- _Data shown_
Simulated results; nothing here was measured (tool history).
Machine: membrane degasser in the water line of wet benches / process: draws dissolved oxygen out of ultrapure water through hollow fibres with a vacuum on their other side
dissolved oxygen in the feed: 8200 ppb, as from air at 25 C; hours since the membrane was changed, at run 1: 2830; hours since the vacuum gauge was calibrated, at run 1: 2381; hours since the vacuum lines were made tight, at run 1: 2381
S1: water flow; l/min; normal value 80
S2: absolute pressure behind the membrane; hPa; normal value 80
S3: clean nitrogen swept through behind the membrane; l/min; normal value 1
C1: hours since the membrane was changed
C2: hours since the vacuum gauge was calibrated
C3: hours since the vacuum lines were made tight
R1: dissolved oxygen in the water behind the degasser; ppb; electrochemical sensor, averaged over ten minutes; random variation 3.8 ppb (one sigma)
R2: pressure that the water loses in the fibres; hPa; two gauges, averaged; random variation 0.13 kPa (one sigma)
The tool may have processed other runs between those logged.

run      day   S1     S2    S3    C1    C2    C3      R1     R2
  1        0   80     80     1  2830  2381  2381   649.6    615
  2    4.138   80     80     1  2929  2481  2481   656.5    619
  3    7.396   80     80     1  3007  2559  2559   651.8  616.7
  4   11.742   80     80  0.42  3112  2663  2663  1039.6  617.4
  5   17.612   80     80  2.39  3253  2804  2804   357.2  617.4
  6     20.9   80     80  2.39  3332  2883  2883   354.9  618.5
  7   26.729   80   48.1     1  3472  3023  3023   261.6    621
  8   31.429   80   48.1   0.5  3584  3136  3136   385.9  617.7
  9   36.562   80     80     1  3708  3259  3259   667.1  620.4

- _Work item_
Write out the material again, exactly as shown above.

- _Task solution_
Simulated results; nothing here was measured (tool history).
Machine: membrane degasser in the water line of wet benches / process: draws dissolved oxygen out of ultrapure water through hollow fibres with a vacuum on their other side
dissolved oxygen in the feed: 8200 ppb, as from air at 25 C; hours since the membrane was changed, at run 1: 2830; hours since the vacuum gauge was calibrated, at run 1: 2381; hours since the vacuum lines were made tight, at run 1: 2381
S1: water flow; l/min; normal value 80
S2: absolute pressure behind the membrane; hPa; normal value 80
S3: clean nitrogen swept through behind the membrane; l/min; normal value 1
C1: hours since the membrane was changed
C2: hours since the vacuum gauge was calibrated
C3: hours since the vacuum lines were made tight
R1: dissolved oxygen in the water behind the degasser; ppb; electrochemical sensor, averaged over ten minutes; random variation 3.8 ppb (one sigma)
R2: pressure that the water loses in the fibres; hPa; two gauges, averaged; random variation 0.13 kPa (one sigma)
The tool may have processed other runs between those logged.

run      day   S1     S2    S3    C1    C2    C3      R1     R2
  1        0   80     80     1  2830  2381  2381   649.6    615
  2    4.138   80     80     1  2929  2481  2481   656.5    619
  3    7.396   80     80     1  3007  2559  2559   651.8  616.7
  4   11.742   80     80  0.42  3112  2663  2663  1039.6  617.4
  5   17.612   80     80  2.39  3253  2804  2804   357.2  617.4
  6     20.9   80     80  2.39  3332  2883  2883   354.9  618.5
  7   26.729   80   48.1     1  3472  3023  3023   261.6    621
  8   31.429   80   48.1   0.5  3584  3136  3136   385.9  617.7
  9   36.562   80     80     1  3708  3259  3259   667.1  620.4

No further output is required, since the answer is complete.